## DATASET RECORDS:
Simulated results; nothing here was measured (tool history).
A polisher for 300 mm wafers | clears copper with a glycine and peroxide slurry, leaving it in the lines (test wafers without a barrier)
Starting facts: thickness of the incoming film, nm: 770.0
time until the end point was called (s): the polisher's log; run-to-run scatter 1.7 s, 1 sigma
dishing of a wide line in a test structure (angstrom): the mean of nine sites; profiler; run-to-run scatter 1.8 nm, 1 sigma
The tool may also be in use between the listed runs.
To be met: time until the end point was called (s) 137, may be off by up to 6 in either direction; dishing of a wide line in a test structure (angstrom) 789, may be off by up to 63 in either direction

## REQUIREMENT:
Go through the listing above and restate it word for word.

## WRITTEN ANSWER:
Simulated results; nothing here was measured (tool history).
A polisher for 300 mm wafers | clears copper with a glycine and peroxide slurry, leaving it in the lines (test wafers without a barrier)
Starting facts: thickness of the incoming film, nm: 770.0
time until the end point was called (s): the polisher's log; run-to-run scatter 1.7 s, 1 sigma
dishing of a wide line in a test structure (angstrom): the mean of nine sites; profiler; run-to-run scatter 1.8 nm, 1 sigma
The tool may also be in use between the listed runs.
To be met: time until the end point was called (s) 137, may be off by up to 6 in either direction; dishing of a wide line in a test structure (angstrom) 789, may be off by up to 63 in either direction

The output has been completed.